Requirement
Starting at the first line of the data below, retype every line up to and including the one containing "Best wishes".

Data provided
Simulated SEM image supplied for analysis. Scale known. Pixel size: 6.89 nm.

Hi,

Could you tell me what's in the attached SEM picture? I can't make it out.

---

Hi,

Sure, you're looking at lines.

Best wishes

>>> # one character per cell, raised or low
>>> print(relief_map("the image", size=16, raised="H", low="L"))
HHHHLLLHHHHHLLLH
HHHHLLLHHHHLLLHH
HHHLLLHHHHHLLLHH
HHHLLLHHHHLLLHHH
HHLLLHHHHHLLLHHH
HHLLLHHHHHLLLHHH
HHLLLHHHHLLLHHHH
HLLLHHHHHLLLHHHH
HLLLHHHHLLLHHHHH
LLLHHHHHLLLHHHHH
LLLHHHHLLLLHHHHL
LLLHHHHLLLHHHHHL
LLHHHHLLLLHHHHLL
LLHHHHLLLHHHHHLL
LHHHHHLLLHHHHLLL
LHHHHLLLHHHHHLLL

Task response
Simulated SEM image supplied for analysis. Scale known. Pixel size: 6.89 nm.

Hi,

Could you tell me what's in the attached SEM picture? I can't make it out.

---

Hi,

Sure, you're looking at lines.

Best wishes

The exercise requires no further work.